Available data —
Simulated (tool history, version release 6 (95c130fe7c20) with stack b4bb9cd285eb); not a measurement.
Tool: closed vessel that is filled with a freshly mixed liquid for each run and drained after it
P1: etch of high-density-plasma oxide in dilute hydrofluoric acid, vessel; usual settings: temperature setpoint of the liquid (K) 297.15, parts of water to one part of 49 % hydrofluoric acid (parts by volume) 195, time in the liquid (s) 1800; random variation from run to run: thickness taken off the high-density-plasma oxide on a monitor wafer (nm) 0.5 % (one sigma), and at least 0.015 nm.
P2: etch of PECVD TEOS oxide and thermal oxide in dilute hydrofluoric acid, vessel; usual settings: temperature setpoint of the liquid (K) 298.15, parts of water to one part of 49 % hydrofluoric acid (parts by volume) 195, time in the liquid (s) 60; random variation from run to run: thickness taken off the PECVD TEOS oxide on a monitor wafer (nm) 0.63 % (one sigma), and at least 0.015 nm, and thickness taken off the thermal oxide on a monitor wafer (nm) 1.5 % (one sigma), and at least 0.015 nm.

Assigned task — Reproducing the whole listing above is not the task. Copy exactly only the lines from the one with "Tool: closed vessel" to the one with "P1: etch of", both kept.

Your response —
Tool: closed vessel that is filled with a freshly mixed liquid for each run and drained after it
P1: etch of high-density-plasma oxide in dilute hydrofluoric acid, vessel; usual settings: temperature setpoint of the liquid (K) 297.15, parts of water to one part of 49 % hydrofluoric acid (parts by volume) 195, time in the liquid (s) 1800; random variation from run to run: thickness taken off the high-density-plasma oxide on a monitor wafer (nm) 0.5 % (one sigma), and at least 0.015 nm.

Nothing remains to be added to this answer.